..........

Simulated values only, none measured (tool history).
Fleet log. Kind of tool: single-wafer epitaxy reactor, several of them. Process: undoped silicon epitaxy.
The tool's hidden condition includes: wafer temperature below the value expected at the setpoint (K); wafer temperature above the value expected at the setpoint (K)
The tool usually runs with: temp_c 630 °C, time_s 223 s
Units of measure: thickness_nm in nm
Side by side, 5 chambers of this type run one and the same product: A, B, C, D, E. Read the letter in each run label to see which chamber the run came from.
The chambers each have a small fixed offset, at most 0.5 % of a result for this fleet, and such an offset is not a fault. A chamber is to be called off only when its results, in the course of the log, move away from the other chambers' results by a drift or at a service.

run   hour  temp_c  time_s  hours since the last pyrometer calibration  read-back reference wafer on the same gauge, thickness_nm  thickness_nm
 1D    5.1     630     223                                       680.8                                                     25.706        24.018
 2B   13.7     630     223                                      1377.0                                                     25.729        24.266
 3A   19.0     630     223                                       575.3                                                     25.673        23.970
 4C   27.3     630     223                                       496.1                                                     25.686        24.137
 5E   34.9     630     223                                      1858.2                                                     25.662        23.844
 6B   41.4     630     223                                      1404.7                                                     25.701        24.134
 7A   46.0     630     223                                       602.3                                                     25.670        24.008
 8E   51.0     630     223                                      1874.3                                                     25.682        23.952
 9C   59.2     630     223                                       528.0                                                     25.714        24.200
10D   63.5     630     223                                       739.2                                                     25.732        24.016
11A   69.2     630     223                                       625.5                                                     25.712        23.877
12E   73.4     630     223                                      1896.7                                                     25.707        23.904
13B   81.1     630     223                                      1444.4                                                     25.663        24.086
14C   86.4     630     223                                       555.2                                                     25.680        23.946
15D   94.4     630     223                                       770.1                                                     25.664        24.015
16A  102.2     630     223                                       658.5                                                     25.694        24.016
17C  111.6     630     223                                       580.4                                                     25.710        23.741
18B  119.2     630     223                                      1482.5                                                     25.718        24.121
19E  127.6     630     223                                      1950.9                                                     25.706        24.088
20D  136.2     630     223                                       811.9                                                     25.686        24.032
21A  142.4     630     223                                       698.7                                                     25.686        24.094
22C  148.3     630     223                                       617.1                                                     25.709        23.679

..........

-- Brief --
Write out the material above exactly, please, from its first line up to and including the line where "The chambers each" appears, and stop there.

-- Exercise output --
Simulated values only, none measured (tool history).
Fleet log. Kind of tool: single-wafer epitaxy reactor, several of them. Process: undoped silicon epitaxy.
The tool's hidden condition includes: wafer temperature below the value expected at the setpoint (K); wafer temperature above the value expected at the setpoint (K)
The tool usually runs with: temp_c 630 °C, time_s 223 s
Units of measure: thickness_nm in nm
Side by side, 5 chambers of this type run one and the same product: A, B, C, D, E. Read the letter in each run label to see which chamber the run came from.
The chambers each have a small fixed offset, at most 0.5 % of a result for this fleet, and such an offset is not a fault. A chamber is to be called off only when its results, in the course of the log, move away from the other chambers' results by a drift or at a service.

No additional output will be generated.